### WORK INSTRUCTION
Output exactly, with nothing added, the entries from the first line through the line with "note on this".

### DATA SECTION
━━━━━━━━━━━━━━━━
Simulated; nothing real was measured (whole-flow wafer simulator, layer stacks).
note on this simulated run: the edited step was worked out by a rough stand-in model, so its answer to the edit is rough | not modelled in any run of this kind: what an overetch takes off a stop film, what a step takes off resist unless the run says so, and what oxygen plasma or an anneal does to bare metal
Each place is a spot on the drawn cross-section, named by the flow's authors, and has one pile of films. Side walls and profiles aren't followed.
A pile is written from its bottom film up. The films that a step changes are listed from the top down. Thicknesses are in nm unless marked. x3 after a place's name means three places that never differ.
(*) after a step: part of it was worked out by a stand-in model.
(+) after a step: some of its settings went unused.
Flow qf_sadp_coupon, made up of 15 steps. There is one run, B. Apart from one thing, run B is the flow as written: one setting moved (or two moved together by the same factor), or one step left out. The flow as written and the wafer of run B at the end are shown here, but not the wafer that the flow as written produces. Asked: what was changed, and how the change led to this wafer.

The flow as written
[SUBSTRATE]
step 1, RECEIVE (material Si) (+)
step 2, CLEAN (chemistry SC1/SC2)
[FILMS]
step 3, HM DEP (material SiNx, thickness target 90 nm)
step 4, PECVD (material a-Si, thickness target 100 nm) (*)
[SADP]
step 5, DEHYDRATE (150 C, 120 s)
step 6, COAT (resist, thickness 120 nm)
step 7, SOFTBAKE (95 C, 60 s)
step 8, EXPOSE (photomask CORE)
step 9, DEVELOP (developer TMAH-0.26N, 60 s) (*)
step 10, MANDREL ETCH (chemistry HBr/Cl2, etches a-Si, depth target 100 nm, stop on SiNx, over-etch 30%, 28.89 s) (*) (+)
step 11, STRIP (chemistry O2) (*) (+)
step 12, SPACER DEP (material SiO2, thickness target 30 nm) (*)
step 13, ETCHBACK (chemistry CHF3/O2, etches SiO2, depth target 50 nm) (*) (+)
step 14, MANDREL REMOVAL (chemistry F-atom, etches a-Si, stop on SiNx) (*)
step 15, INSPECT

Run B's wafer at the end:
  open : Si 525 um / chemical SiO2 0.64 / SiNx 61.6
━━━━━━━━━━━━━━━━

### WRITTEN REPLY
Simulated; nothing real was measured (whole-flow wafer simulator, layer stacks).
note on this simulated run: the edited step was worked out by a rough stand-in model, so its answer to the edit is rough | not modelled in any run of this kind: what an overetch takes off a stop film, what a step takes off resist unless the run says so, and what oxygen plasma or an anneal does to bare metal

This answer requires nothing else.